Supplied material >>
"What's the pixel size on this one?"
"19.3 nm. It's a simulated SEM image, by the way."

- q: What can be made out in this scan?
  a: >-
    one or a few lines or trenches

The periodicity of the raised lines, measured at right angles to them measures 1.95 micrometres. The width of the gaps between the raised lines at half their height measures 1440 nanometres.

Exercise >> Take the entries above and copy them exactly from the first line through the line with "one or a few lines or trenches"; leave out every line after it.

Problem solution >>
"What's the pixel size on this one?"
"19.3 nm. It's a simulated SEM image, by the way."

- q: What can be made out in this scan?
  a: >-
    one or a few lines or trenches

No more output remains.